WORK ORDER
Copy every record that follows, word for word.

* * * * *

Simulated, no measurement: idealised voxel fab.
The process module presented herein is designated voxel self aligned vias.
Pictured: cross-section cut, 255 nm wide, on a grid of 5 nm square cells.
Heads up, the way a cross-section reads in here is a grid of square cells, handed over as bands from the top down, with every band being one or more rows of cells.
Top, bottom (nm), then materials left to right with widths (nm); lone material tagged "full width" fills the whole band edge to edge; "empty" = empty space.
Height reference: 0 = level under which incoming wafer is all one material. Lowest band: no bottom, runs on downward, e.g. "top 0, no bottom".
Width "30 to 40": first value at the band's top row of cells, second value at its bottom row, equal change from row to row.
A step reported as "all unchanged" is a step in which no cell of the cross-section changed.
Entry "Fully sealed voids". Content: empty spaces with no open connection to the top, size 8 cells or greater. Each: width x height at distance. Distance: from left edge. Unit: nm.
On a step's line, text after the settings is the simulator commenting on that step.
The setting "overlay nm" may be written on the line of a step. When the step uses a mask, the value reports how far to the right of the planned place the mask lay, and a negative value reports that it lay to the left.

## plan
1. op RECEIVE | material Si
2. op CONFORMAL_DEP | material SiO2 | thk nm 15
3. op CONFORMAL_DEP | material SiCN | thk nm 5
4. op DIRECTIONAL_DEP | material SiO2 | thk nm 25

* * * * *

EXERCISE SOLUTION
Simulated, no measurement: idealised voxel fab.
The process module presented herein is designated voxel self aligned vias.
Pictured: cross-section cut, 255 nm wide, on a grid of 5 nm square cells.
Heads up, the way a cross-section reads in here is a grid of square cells, handed over as bands from the top down, with every band being one or more rows of cells.
Top, bottom (nm), then materials left to right with widths (nm); lone material tagged "full width" fills the whole band edge to edge; "empty" = empty space.
Height reference: 0 = level under which incoming wafer is all one material. Lowest band: no bottom, runs on downward, e.g. "top 0, no bottom".
Width "30 to 40": first value at the band's top row of cells, second value at its bottom row, equal change from row to row.
A step reported as "all unchanged" is a step in which no cell of the cross-section changed.
Entry "Fully sealed voids". Content: empty spaces with no open connection to the top, size 8 cells or greater. Each: width x height at distance. Distance: from left edge. Unit: nm.
On a step's line, text after the settings is the simulator commenting on that step.
The setting "overlay nm" may be written on the line of a step. When the step uses a mask, the value reports how far to the right of the planned place the mask lay, and a negative value reports that it lay to the left.

## plan
1. op RECEIVE | material Si
2. op CONFORMAL_DEP | material SiO2 | thk nm 15
3. op CONFORMAL_DEP | material SiCN | thk nm 5
4. op DIRECTIONAL_DEP | material SiO2 | thk nm 25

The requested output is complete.